## ASSIGNMENT
Set down exactly the first line of the entries and every line after it, through the line with "What this tool".

## MATERIAL SUPPLIED
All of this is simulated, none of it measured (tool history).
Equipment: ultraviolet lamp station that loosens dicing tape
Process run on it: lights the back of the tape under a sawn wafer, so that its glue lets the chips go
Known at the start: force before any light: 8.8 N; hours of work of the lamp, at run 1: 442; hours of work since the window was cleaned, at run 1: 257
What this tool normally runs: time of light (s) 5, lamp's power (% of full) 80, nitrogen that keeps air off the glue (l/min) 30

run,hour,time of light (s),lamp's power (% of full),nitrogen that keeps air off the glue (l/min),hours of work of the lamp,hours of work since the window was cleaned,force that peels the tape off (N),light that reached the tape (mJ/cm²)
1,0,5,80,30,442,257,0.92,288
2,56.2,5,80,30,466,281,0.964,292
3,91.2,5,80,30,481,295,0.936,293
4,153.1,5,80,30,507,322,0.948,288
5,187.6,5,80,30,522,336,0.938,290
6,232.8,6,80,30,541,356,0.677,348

## WRITTEN SOLUTION
All of this is simulated, none of it measured (tool history).
Equipment: ultraviolet lamp station that loosens dicing tape
Process run on it: lights the back of the tape under a sawn wafer, so that its glue lets the chips go
Known at the start: force before any light: 8.8 N; hours of work of the lamp, at run 1: 442; hours of work since the window was cleaned, at run 1: 257
What this tool normally runs: time of light (s) 5, lamp's power (% of full) 80, nitrogen that keeps air off the glue (l/min) 30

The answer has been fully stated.